(Activity) Please transcribe exactly, and only, the lines of the data below between the line holding "Basically the band" and the line holding "On each step's", inclusive.

(Supplied material)
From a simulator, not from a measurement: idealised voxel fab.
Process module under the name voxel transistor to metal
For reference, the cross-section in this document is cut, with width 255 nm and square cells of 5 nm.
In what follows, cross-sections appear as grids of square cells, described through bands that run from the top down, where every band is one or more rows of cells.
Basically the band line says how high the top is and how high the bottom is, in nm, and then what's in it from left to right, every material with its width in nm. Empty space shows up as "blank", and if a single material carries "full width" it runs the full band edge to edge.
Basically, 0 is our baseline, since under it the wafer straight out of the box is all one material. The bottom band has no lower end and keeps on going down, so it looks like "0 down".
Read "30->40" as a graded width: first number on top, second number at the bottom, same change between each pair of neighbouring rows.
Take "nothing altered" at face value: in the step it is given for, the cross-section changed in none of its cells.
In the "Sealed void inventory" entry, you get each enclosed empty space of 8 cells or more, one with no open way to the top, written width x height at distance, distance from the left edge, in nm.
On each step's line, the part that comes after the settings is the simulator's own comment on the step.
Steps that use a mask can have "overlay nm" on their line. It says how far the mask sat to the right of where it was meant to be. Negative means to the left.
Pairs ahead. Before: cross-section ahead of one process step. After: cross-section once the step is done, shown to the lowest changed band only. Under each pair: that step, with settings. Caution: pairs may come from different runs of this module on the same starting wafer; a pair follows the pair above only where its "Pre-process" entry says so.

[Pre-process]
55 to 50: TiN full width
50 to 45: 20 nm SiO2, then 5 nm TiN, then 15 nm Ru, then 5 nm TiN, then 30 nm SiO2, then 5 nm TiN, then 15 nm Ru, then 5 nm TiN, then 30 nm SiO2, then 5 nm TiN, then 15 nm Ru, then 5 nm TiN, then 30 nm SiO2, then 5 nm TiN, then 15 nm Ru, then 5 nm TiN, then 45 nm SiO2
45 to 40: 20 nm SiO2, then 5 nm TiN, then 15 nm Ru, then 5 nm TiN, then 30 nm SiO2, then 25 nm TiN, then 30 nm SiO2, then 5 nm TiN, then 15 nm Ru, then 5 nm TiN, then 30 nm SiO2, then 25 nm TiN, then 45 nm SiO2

(Written reply)
Basically the band line says how high the top is and how high the bottom is, in nm, and then what's in it from left to right, every material with its width in nm. Empty space shows up as "blank", and if a single material carries "full width" it runs the full band edge to edge.
Basically, 0 is our baseline, since under it the wafer straight out of the box is all one material. The bottom band has no lower end and keeps on going down, so it looks like "0 down".
Read "30->40" as a graded width: first number on top, second number at the bottom, same change between each pair of neighbouring rows.
Take "nothing altered" at face value: in the step it is given for, the cross-section changed in none of its cells.
In the "Sealed void inventory" entry, you get each enclosed empty space of 8 cells or more, one with no open way to the top, written width x height at distance, distance from the left edge, in nm.
On each step's line, the part that comes after the settings is the simulator's own comment on the step.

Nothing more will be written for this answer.